###

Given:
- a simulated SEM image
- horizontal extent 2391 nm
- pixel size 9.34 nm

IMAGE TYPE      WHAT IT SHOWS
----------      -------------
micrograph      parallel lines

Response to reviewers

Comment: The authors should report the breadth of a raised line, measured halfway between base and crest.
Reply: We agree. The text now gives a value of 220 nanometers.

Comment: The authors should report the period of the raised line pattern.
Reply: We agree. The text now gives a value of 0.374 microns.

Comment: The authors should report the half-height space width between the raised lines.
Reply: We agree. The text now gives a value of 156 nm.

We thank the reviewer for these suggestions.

###

### [Work task]
Please write out every record shown above exactly as it reads.

### [Written reply]
Given:
- a simulated SEM image
- horizontal extent 2391 nm
- pixel size 9.34 nm

IMAGE TYPE      WHAT IT SHOWS
----------      -------------
micrograph      parallel lines

Response to reviewers

Comment: The authors should report the breadth of a raised line, measured halfway between base and crest.
Reply: We agree. The text now gives a value of 220 nanometers.

Comment: The authors should report the period of the raised line pattern.
Reply: We agree. The text now gives a value of 0.374 microns.

Comment: The authors should report the half-height space width between the raised lines.
Reply: We agree. The text now gives a value of 156 nm.

We thank the reviewer for these suggestions.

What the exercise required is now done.